Exercise ▸ In the data below, find the line containing "The tool may", then set down that line and every later line up to and including the line containing "6,575.2,2.00,40,2.00,153.87", exactly.

┄┄┄┄┄┄

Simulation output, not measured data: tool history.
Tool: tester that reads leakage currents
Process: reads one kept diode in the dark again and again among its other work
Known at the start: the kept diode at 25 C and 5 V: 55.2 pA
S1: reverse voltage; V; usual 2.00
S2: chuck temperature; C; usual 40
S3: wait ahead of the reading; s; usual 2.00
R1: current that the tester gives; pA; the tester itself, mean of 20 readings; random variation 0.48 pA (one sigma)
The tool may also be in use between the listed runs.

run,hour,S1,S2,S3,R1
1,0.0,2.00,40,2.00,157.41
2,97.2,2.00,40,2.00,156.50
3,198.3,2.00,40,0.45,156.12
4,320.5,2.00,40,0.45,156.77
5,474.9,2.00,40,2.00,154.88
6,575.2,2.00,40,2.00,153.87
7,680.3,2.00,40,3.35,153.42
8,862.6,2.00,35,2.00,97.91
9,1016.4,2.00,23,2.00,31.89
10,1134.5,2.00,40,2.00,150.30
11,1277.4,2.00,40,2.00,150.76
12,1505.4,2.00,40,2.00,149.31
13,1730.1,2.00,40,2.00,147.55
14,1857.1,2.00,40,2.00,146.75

┄┄┄┄┄┄

Your solution ▸
The tool may also be in use between the listed runs.

run,hour,S1,S2,S3,R1
1,0.0,2.00,40,2.00,157.41
2,97.2,2.00,40,2.00,156.50
3,198.3,2.00,40,0.45,156.12
4,320.5,2.00,40,0.45,156.77
5,474.9,2.00,40,2.00,154.88
6,575.2,2.00,40,2.00,153.87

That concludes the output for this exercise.